Action item:
From the top of the entries below through the line containing "Top, bottom (nm), then", return every line exactly as written, please, and stop there.

Data provided:
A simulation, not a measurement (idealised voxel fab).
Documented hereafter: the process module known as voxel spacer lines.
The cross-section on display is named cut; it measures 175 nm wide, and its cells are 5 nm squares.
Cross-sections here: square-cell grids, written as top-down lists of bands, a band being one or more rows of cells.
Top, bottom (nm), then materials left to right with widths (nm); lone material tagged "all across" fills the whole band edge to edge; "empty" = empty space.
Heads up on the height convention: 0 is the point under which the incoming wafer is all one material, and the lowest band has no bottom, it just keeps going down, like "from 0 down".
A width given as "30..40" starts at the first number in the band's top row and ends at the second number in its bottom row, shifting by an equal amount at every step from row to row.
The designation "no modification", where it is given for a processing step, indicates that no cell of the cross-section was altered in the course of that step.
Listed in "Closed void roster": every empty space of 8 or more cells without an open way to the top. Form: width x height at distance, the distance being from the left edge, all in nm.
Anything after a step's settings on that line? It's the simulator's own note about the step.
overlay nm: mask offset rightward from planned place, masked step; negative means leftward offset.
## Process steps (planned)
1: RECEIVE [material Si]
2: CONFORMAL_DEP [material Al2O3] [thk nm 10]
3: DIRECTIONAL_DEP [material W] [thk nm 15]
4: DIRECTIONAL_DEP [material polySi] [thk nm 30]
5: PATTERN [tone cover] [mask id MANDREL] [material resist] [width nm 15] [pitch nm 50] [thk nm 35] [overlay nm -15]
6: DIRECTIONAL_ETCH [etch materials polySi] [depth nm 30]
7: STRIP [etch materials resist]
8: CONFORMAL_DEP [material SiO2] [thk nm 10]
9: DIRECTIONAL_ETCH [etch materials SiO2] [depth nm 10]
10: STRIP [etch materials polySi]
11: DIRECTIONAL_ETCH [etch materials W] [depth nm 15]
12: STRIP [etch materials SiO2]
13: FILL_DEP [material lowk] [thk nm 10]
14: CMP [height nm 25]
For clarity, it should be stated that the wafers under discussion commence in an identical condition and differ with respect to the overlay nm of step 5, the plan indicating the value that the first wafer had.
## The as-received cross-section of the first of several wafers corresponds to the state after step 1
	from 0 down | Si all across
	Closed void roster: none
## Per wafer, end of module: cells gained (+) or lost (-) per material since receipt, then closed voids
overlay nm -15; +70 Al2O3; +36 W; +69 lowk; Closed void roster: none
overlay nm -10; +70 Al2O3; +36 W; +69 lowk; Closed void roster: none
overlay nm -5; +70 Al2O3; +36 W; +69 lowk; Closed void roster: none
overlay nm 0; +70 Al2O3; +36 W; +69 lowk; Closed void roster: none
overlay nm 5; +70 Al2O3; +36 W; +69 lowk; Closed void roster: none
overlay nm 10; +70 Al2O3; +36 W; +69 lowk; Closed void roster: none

Response box:
A simulation, not a measurement (idealised voxel fab).
Documented hereafter: the process module known as voxel spacer lines.
The cross-section on display is named cut; it measures 175 nm wide, and its cells are 5 nm squares.
Cross-sections here: square-cell grids, written as top-down lists of bands, a band being one or more rows of cells.
Top, bottom (nm), then materials left to right with widths (nm); lone material tagged "all across" fills the whole band edge to edge; "empty" = empty space.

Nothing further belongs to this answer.